# # # # # # #

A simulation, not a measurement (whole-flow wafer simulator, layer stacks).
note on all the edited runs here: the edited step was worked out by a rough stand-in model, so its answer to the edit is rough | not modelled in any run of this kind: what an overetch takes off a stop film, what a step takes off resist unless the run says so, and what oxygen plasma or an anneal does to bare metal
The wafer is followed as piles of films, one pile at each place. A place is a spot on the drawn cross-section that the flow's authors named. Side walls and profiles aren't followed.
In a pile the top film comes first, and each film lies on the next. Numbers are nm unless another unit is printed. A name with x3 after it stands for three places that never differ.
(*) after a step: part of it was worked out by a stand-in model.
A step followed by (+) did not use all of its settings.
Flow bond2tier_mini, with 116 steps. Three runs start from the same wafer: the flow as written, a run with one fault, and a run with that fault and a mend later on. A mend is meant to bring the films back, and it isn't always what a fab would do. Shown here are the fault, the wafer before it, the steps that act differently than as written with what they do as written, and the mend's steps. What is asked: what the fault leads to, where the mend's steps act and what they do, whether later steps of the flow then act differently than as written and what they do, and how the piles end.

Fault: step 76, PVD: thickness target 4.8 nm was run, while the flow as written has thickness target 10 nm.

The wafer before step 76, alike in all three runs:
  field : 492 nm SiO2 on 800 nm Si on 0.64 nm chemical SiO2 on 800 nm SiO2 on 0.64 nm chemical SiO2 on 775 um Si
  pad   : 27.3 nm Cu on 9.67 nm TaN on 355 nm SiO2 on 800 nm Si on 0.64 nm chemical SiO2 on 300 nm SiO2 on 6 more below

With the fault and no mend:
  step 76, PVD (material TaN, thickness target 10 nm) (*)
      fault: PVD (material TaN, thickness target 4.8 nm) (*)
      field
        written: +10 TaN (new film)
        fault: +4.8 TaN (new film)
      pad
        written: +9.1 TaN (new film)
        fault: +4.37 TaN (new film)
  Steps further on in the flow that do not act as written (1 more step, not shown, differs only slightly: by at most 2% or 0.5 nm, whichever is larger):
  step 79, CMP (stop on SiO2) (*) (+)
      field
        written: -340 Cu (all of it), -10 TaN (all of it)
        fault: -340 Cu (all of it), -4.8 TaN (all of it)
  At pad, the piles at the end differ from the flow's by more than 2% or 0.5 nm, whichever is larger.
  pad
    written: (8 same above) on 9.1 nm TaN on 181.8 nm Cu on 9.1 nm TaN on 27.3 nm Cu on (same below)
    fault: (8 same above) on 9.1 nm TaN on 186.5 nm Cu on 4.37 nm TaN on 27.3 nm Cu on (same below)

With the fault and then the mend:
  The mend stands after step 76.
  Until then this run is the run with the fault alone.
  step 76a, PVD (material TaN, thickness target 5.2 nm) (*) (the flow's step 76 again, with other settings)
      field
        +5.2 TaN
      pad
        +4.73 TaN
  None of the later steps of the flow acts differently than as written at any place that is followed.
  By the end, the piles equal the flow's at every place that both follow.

# # # # # # #

**Activity:**
Exactly as they appear, copy the lines of the listing above from the first through the one that contains "Flow bond2tier_mini, with", and nothing more.

**Worked solution:**
A simulation, not a measurement (whole-flow wafer simulator, layer stacks).
note on all the edited runs here: the edited step was worked out by a rough stand-in model, so its answer to the edit is rough | not modelled in any run of this kind: what an overetch takes off a stop film, what a step takes off resist unless the run says so, and what oxygen plasma or an anneal does to bare metal
The wafer is followed as piles of films, one pile at each place. A place is a spot on the drawn cross-section that the flow's authors named. Side walls and profiles aren't followed.
In a pile the top film comes first, and each film lies on the next. Numbers are nm unless another unit is printed. A name with x3 after it stands for three places that never differ.
(*) after a step: part of it was worked out by a stand-in model.
A step followed by (+) did not use all of its settings.
Flow bond2tier_mini, with 116 steps. Three runs start from the same wafer: the flow as written, a run with one fault, and a run with that fault and a mend later on. A mend is meant to bring the films back, and it isn't always what a fab would do. Shown here are the fault, the wafer before it, the steps that act differently than as written with what they do as written, and the mend's steps. What is asked: what the fault leads to, where the mend's steps act and what they do, whether later steps of the flow then act differently than as written and what they do, and how the piles end.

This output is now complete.